■ **EXERCISE**: Find "L074.6 | pecvd-03, 0" and "L075.1 | pecvd-01, 0" in the records below. Copy the lines holding them and every line between, exactly, and no others.

Segment Start: EXCERPTED DATA

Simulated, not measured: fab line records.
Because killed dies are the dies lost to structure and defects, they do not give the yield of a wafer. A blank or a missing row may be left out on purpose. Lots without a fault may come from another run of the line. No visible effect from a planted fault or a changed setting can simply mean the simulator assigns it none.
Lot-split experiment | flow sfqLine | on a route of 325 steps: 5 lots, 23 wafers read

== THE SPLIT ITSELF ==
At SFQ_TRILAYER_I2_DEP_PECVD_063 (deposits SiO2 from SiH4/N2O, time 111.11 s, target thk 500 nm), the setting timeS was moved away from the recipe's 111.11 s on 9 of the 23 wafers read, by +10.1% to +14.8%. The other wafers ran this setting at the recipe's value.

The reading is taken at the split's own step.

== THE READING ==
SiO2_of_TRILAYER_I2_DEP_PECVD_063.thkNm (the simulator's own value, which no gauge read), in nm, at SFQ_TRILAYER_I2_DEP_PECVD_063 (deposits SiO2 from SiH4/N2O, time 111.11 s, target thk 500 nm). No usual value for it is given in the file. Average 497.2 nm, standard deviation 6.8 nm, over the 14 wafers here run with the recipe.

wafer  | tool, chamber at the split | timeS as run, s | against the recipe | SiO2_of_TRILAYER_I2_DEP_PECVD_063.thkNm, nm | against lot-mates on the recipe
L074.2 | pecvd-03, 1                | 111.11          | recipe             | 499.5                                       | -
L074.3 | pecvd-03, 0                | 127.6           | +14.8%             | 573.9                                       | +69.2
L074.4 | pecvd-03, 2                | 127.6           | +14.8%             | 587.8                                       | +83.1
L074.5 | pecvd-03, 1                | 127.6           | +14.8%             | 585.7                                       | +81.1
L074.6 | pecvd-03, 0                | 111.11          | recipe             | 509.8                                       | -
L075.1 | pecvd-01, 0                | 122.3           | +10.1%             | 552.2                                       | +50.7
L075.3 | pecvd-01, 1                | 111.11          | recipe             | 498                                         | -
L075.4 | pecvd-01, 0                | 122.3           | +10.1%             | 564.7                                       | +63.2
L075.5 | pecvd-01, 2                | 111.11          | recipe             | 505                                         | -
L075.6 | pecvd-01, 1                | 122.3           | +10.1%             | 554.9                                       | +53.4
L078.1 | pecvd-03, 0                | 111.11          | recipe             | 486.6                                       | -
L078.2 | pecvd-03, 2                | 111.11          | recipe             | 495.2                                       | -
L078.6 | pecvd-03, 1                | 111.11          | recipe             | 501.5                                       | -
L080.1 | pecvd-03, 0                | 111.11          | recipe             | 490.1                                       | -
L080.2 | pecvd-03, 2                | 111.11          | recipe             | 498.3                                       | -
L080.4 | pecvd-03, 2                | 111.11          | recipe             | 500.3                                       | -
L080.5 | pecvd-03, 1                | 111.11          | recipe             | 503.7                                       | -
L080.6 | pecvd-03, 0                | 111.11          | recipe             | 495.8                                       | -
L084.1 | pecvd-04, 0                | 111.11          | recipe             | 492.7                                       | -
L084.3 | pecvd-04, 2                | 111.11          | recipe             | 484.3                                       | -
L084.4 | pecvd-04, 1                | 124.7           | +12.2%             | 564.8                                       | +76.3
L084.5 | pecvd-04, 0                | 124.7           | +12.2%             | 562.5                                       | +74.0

Segment End: EXCERPTED DATA

■ **PROBLEM SOLUTION**:
L074.6 | pecvd-03, 0                | 111.11          | recipe             | 509.8                                       | -
L075.1 | pecvd-01, 0                | 122.3           | +10.1%             | 552.2                                       | +50.7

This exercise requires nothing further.